[Assigned task]: Please transcribe exactly, and only, the lines of the data below between the line holding "Image saved. Seen in the frame: lines." and the line holding "HHHHHHHHHHHHHLHH", inclusive.

[Material provided]:
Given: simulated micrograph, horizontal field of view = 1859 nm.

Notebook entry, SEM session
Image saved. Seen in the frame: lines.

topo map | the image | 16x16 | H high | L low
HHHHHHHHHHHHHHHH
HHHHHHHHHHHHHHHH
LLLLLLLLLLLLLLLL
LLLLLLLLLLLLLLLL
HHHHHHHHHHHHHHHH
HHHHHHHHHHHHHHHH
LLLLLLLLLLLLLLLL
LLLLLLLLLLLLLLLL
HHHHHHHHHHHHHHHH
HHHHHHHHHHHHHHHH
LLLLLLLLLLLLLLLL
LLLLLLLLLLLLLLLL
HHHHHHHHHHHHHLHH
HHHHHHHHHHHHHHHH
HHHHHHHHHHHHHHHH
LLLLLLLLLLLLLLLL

[Expected answer]:
Image saved. Seen in the frame: lines.

topo map | the image | 16x16 | H high | L low
HHHHHHHHHHHHHHHH
HHHHHHHHHHHHHHHH
LLLLLLLLLLLLLLLL
LLLLLLLLLLLLLLLL
HHHHHHHHHHHHHHHH
HHHHHHHHHHHHHHHH
LLLLLLLLLLLLLLLL
LLLLLLLLLLLLLLLL
HHHHHHHHHHHHHHHH
HHHHHHHHHHHHHHHH
LLLLLLLLLLLLLLLL
LLLLLLLLLLLLLLLL
HHHHHHHHHHHHHLHH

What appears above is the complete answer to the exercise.